___ DATA PROVIDED ___
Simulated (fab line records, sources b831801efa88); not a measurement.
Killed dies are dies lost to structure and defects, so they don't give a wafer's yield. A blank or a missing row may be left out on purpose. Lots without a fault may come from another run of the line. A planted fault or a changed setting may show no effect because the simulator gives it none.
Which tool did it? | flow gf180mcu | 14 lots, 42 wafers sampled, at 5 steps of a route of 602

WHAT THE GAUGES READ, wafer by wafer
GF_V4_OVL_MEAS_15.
___

### TASK ITEM
The entries above must each be repeated exactly.

### PROBLEM SOLUTION
Simulated (fab line records, sources b831801efa88); not a measurement.
Killed dies are dies lost to structure and defects, so they don't give a wafer's yield. A blank or a missing row may be left out on purpose. Lots without a fault may come from another run of the line. A planted fault or a changed setting may show no effect because the simulator gives it none.
Which tool did it? | flow gf180mcu | 14 lots, 42 wafers sampled, at 5 steps of a route of 602

WHAT THE GAUGES READ, wafer by wafer
GF_V4_OVL_MEAS_15.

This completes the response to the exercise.